**Input data**
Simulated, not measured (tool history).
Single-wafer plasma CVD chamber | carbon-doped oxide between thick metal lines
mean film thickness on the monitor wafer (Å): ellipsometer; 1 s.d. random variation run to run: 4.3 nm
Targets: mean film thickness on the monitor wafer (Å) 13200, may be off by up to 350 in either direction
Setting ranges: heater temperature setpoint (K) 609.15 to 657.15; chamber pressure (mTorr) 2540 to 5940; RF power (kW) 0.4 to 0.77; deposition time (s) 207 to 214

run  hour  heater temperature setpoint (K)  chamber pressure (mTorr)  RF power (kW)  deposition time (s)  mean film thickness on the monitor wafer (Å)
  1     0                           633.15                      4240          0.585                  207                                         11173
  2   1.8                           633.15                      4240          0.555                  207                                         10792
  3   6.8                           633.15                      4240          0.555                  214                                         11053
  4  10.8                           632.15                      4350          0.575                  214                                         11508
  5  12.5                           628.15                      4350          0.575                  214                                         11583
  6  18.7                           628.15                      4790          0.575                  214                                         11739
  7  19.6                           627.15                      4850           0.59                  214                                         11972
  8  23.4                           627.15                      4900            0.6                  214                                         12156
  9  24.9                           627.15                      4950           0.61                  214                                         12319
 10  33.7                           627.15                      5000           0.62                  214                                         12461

**Task item**
Write the material out again in its entirety, exactly as shown.

**Task result**
Simulated, not measured (tool history).
Single-wafer plasma CVD chamber | carbon-doped oxide between thick metal lines
mean film thickness on the monitor wafer (Å): ellipsometer; 1 s.d. random variation run to run: 4.3 nm
Targets: mean film thickness on the monitor wafer (Å) 13200, may be off by up to 350 in either direction
Setting ranges: heater temperature setpoint (K) 609.15 to 657.15; chamber pressure (mTorr) 2540 to 5940; RF power (kW) 0.4 to 0.77; deposition time (s) 207 to 214

run  hour  heater temperature setpoint (K)  chamber pressure (mTorr)  RF power (kW)  deposition time (s)  mean film thickness on the monitor wafer (Å)
  1     0                           633.15                      4240          0.585                  207                                         11173
  2   1.8                           633.15                      4240          0.555                  207                                         10792
  3   6.8                           633.15                      4240          0.555                  214                                         11053
  4  10.8                           632.15                      4350          0.575                  214                                         11508
  5  12.5                           628.15                      4350          0.575                  214                                         11583
  6  18.7                           628.15                      4790          0.575                  214                                         11739
  7  19.6                           627.15                      4850           0.59                  214                                         11972
  8  23.4                           627.15                      4900            0.6                  214                                         12156
  9  24.9                           627.15                      4950           0.61                  214                                         12319
 10  33.7                           627.15                      5000           0.62                  214                                         12461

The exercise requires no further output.